# [Work item]
In the records below, find the line with "# Listed below" and the line with "step 1: RECEIVE,material Si"; return exactly those lines and every line between them.

# [Dataset excerpts]
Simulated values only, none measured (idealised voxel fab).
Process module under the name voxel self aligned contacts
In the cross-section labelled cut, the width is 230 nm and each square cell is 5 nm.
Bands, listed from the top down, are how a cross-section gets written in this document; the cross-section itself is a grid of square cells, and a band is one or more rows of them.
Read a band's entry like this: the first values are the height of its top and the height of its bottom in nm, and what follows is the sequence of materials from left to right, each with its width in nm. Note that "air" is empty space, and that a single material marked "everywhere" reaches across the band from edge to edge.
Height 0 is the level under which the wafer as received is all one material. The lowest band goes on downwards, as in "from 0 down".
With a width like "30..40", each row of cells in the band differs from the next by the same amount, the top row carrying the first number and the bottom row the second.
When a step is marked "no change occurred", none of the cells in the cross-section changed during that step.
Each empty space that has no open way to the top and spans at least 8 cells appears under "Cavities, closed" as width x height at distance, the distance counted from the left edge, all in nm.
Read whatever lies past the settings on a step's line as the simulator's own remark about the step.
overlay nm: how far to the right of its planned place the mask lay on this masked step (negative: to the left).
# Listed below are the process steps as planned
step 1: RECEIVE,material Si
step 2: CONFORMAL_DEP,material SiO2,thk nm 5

# [Exercise solution]
# Listed below are the process steps as planned
step 1: RECEIVE,material Si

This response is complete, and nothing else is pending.